— Information —
· · ·
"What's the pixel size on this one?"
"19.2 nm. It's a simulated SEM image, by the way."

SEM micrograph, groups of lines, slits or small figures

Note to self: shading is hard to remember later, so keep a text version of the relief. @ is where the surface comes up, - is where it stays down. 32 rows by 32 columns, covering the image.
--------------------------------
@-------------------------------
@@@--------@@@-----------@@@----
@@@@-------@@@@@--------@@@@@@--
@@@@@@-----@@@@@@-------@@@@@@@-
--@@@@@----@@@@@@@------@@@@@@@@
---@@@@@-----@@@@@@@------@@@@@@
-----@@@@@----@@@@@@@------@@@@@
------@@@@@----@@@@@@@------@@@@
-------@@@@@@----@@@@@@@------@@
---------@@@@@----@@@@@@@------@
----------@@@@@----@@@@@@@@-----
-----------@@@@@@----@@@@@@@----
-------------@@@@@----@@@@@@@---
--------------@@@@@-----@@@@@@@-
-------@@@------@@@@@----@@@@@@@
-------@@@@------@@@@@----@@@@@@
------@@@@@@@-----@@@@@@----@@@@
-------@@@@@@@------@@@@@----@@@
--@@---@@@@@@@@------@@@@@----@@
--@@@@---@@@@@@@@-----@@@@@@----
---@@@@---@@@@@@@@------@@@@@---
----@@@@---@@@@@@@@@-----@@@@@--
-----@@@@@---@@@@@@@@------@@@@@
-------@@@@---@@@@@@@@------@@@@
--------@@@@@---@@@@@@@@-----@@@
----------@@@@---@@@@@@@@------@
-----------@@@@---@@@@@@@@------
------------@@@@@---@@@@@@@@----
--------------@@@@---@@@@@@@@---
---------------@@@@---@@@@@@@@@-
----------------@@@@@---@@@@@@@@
· · ·

— Action item —
Only the lines from the start of the material through the line containing "SEM micrograph, groups" should be repeated, and they should be repeated exactly.

— Answer space —
"What's the pixel size on this one?"
"19.2 nm. It's a simulated SEM image, by the way."

SEM micrograph, groups of lines, slits or small figures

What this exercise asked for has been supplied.